* _Data extracts_
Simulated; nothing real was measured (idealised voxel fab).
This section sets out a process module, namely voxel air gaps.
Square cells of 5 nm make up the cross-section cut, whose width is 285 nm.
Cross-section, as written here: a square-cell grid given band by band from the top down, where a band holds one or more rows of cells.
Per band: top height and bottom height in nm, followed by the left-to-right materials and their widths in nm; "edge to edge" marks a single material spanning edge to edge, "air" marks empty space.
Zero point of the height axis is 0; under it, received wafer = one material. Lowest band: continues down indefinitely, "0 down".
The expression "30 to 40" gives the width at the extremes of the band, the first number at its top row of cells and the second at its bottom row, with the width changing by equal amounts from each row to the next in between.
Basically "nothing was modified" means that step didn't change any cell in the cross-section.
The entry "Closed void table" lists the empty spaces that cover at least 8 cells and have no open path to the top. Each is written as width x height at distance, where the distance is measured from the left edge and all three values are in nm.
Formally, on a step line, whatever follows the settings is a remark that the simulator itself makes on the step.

* _Action item_
Word for word, repeat the records above.

* _Written solution_
Simulated; nothing real was measured (idealised voxel fab).
This section sets out a process module, namely voxel air gaps.
Square cells of 5 nm make up the cross-section cut, whose width is 285 nm.
Cross-section, as written here: a square-cell grid given band by band from the top down, where a band holds one or more rows of cells.
Per band: top height and bottom height in nm, followed by the left-to-right materials and their widths in nm; "edge to edge" marks a single material spanning edge to edge, "air" marks empty space.
Zero point of the height axis is 0; under it, received wafer = one material. Lowest band: continues down indefinitely, "0 down".
The expression "30 to 40" gives the width at the extremes of the band, the first number at its top row of cells and the second at its bottom row, with the width changing by equal amounts from each row to the next in between.
Basically "nothing was modified" means that step didn't change any cell in the cross-section.
The entry "Closed void table" lists the empty spaces that cover at least 8 cells and have no open path to the top. Each is written as width x height at distance, where the distance is measured from the left edge and all three values are in nm.
Formally, on a step line, whatever follows the settings is a remark that the simulator itself makes on the step.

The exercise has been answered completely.